[Required action]
Starting at the first line of the listing below and ending at the line with "-0.3 1.9 0.0", copy each line exactly.

==*==

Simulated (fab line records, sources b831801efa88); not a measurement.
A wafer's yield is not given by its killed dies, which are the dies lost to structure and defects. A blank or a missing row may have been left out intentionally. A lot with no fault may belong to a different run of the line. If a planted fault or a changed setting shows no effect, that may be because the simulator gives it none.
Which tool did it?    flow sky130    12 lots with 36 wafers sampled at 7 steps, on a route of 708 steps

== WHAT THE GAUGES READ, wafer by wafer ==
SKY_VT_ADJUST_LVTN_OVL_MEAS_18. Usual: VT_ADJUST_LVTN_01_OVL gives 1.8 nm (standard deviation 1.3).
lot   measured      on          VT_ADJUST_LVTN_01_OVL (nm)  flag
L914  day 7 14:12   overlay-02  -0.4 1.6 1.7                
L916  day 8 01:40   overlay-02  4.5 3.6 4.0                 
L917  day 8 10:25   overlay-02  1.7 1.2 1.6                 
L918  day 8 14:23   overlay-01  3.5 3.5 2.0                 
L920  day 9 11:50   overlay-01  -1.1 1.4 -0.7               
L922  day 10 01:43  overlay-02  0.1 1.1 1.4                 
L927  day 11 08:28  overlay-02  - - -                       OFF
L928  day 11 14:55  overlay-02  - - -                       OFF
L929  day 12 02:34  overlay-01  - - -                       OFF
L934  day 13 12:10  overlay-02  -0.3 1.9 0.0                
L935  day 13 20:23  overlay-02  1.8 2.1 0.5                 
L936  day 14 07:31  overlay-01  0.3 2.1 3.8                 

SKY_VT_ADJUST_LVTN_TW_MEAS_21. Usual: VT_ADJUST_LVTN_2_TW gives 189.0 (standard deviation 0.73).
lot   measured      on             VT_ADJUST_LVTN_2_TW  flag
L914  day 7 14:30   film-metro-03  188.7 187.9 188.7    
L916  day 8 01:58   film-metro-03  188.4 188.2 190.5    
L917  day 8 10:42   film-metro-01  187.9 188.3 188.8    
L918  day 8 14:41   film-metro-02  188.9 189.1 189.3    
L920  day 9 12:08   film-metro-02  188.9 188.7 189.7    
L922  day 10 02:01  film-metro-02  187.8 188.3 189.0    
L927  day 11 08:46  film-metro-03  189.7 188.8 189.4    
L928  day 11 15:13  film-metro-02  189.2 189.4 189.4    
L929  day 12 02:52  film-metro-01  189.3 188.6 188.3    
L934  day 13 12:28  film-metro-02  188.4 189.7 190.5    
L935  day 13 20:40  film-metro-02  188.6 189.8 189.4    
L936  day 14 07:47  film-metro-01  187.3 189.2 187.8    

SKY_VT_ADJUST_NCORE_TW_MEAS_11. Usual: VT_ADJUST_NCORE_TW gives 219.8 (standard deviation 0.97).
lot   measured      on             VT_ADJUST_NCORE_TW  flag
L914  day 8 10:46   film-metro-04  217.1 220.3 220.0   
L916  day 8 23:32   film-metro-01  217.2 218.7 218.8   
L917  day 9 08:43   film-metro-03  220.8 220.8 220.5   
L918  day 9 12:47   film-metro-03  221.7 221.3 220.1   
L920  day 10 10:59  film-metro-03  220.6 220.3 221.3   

==*==

[Solution]
Simulated (fab line records, sources b831801efa88); not a measurement.
A wafer's yield is not given by its killed dies, which are the dies lost to structure and defects. A blank or a missing row may have been left out intentionally. A lot with no fault may belong to a different run of the line. If a planted fault or a changed setting shows no effect, that may be because the simulator gives it none.
Which tool did it?    flow sky130    12 lots with 36 wafers sampled at 7 steps, on a route of 708 steps

== WHAT THE GAUGES READ, wafer by wafer ==
SKY_VT_ADJUST_LVTN_OVL_MEAS_18. Usual: VT_ADJUST_LVTN_01_OVL gives 1.8 nm (standard deviation 1.3).
lot   measured      on          VT_ADJUST_LVTN_01_OVL (nm)  flag
L914  day 7 14:12   overlay-02  -0.4 1.6 1.7                
L916  day 8 01:40   overlay-02  4.5 3.6 4.0                 
L917  day 8 10:25   overlay-02  1.7 1.2 1.6                 
L918  day 8 14:23   overlay-01  3.5 3.5 2.0                 
L920  day 9 11:50   overlay-01  -1.1 1.4 -0.7               
L922  day 10 01:43  overlay-02  0.1 1.1 1.4                 
L927  day 11 08:28  overlay-02  - - -                       OFF
L928  day 11 14:55  overlay-02  - - -                       OFF
L929  day 12 02:34  overlay-01  - - -                       OFF
L934  day 13 12:10  overlay-02  -0.3 1.9 0.0                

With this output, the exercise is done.